**Activity**
Copy out every line of the data exactly.

**Supplied entries**
__________________________________________________
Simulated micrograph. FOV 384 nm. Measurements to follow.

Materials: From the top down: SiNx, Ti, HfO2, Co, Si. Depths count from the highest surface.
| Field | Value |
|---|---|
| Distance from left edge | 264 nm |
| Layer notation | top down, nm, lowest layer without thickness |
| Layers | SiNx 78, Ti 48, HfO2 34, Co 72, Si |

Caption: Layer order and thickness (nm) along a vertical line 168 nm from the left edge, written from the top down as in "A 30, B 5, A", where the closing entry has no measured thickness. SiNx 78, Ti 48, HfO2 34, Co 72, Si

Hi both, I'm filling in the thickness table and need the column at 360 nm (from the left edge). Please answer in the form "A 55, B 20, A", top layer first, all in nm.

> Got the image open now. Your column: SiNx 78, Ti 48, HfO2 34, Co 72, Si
__________________________________________________

**Answer box**
Simulated micrograph. FOV 384 nm. Measurements to follow.

Materials: From the top down: SiNx, Ti, HfO2, Co, Si. Depths count from the highest surface.
| Field | Value |
|---|---|
| Distance from left edge | 264 nm |
| Layer notation | top down, nm, lowest layer without thickness |
| Layers | SiNx 78, Ti 48, HfO2 34, Co 72, Si |

Caption: Layer order and thickness (nm) along a vertical line 168 nm from the left edge, written from the top down as in "A 30, B 5, A", where the closing entry has no measured thickness. SiNx 78, Ti 48, HfO2 34, Co 72, Si

Hi both, I'm filling in the thickness table and need the column at 360 nm (from the left edge). Please answer in the form "A 55, B 20, A", top layer first, all in nm.

> Got the image open now. Your column: SiNx 78, Ti 48, HfO2 34, Co 72, Si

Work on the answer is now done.